DATASET RECORDS
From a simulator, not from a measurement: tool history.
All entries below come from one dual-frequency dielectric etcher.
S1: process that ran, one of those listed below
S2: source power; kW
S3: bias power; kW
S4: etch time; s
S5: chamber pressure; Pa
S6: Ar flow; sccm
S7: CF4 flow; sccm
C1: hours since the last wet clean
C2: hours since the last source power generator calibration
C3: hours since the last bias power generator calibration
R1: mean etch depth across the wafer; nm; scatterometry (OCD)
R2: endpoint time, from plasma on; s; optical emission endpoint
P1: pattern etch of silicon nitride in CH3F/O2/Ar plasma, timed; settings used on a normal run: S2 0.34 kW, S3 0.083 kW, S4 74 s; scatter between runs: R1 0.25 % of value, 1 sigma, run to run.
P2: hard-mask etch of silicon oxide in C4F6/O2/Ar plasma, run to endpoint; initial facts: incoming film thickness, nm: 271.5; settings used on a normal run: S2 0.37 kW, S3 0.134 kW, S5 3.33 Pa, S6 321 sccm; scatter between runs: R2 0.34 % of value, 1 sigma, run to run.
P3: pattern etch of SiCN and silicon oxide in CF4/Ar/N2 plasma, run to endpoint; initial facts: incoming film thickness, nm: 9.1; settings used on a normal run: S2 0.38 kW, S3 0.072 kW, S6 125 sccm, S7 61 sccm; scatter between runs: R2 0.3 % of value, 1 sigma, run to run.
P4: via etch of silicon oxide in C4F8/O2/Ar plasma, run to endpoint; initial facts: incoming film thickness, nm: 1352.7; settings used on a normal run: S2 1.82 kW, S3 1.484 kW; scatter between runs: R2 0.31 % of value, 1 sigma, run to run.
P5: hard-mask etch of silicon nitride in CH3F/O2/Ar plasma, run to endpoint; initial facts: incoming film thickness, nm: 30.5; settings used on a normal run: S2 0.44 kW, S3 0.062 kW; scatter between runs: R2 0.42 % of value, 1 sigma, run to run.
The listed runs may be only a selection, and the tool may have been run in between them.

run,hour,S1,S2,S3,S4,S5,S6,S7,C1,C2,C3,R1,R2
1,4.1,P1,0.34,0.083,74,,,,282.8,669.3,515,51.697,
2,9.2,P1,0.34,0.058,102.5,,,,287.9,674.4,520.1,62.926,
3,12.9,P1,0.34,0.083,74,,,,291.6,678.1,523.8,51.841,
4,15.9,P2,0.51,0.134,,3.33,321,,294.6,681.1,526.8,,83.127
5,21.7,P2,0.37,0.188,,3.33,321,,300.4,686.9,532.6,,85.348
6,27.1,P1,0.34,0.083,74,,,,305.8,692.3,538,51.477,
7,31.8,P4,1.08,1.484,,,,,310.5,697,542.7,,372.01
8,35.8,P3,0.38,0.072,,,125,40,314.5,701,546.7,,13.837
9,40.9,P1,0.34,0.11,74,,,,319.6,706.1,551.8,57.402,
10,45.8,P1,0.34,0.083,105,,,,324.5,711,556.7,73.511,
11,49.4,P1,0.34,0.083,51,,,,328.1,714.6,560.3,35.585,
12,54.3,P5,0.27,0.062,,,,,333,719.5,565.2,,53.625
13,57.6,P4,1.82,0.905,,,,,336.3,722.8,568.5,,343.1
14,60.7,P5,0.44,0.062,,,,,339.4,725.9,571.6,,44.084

ACTIVITY
Could you copy exactly the lines from the first line of the records above through the line containing "P2: hard-mask etch", both included, and nothing else?

WRITTEN REPLY
From a simulator, not from a measurement: tool history.
All entries below come from one dual-frequency dielectric etcher.
S1: process that ran, one of those listed below
S2: source power; kW
S3: bias power; kW
S4: etch time; s
S5: chamber pressure; Pa
S6: Ar flow; sccm
S7: CF4 flow; sccm
C1: hours since the last wet clean
C2: hours since the last source power generator calibration
C3: hours since the last bias power generator calibration
R1: mean etch depth across the wafer; nm; scatterometry (OCD)
R2: endpoint time, from plasma on; s; optical emission endpoint
P1: pattern etch of silicon nitride in CH3F/O2/Ar plasma, timed; settings used on a normal run: S2 0.34 kW, S3 0.083 kW, S4 74 s; scatter between runs: R1 0.25 % of value, 1 sigma, run to run.
P2: hard-mask etch of silicon oxide in C4F6/O2/Ar plasma, run to endpoint; initial facts: incoming film thickness, nm: 271.5; settings used on a normal run: S2 0.37 kW, S3 0.134 kW, S5 3.33 Pa, S6 321 sccm; scatter between runs: R2 0.34 % of value, 1 sigma, run to run.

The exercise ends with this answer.